━━ DATASET CONTENT ━━
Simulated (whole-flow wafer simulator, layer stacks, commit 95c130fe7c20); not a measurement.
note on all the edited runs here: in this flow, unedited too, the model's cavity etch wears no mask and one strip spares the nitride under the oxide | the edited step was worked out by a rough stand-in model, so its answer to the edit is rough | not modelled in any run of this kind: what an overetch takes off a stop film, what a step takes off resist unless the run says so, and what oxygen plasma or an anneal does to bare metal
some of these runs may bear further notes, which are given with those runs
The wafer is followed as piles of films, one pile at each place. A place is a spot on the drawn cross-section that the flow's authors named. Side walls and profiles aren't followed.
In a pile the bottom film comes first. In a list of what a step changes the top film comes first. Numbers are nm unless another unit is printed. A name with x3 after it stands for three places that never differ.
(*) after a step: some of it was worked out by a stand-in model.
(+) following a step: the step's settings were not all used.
━━━

• WORK ITEM
Restate, word for word and with nothing added, the lines from the first line of the listing through the one where "The wafer is" stands.

• YOUR RESPONSE
Simulated (whole-flow wafer simulator, layer stacks, commit 95c130fe7c20); not a measurement.
note on all the edited runs here: in this flow, unedited too, the model's cavity etch wears no mask and one strip spares the nitride under the oxide | the edited step was worked out by a rough stand-in model, so its answer to the edit is rough | not modelled in any run of this kind: what an overetch takes off a stop film, what a step takes off resist unless the run says so, and what oxygen plasma or an anneal does to bare metal
some of these runs may bear further notes, which are given with those runs
The wafer is followed as piles of films, one pile at each place. A place is a spot on the drawn cross-section that the flow's authors named. Side walls and profiles aren't followed.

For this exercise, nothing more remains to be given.